ACTIVITY → These records must be written out again exactly.

━━ SUPPLIED ENTRIES

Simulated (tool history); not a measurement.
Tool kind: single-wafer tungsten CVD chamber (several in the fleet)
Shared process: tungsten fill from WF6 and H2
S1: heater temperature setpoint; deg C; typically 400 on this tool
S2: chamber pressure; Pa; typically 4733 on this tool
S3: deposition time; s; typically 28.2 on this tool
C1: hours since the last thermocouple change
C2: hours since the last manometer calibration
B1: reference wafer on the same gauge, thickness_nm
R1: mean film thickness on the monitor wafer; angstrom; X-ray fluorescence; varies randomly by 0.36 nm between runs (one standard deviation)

━━━━

WRITTEN RESPONSE →
Simulated (tool history); not a measurement.
Tool kind: single-wafer tungsten CVD chamber (several in the fleet)
Shared process: tungsten fill from WF6 and H2
S1: heater temperature setpoint; deg C; typically 400 on this tool
S2: chamber pressure; Pa; typically 4733 on this tool
S3: deposition time; s; typically 28.2 on this tool
C1: hours since the last thermocouple change
C2: hours since the last manometer calibration
B1: reference wafer on the same gauge, thickness_nm
R1: mean film thickness on the monitor wafer; angstrom; X-ray fluorescence; varies randomly by 0.36 nm between runs (one standard deviation)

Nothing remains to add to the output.